Exercise: Nothing may be dropped or added when the entries below are copied.

*** Block opens ***

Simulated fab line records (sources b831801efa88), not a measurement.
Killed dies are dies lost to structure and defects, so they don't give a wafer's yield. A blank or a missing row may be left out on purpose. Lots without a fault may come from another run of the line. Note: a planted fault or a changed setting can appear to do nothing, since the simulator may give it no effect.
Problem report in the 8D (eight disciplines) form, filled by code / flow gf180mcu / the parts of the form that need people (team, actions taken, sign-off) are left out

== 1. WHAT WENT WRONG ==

*** Block closes ***

Task result:
Simulated fab line records (sources b831801efa88), not a measurement.
Killed dies are dies lost to structure and defects, so they don't give a wafer's yield. A blank or a missing row may be left out on purpose. Lots without a fault may come from another run of the line. Note: a planted fault or a changed setting can appear to do nothing, since the simulator may give it no effect.
Problem report in the 8D (eight disciplines) form, filled by code / flow gf180mcu / the parts of the form that need people (team, actions taken, sign-off) are left out

== 1. WHAT WENT WRONG ==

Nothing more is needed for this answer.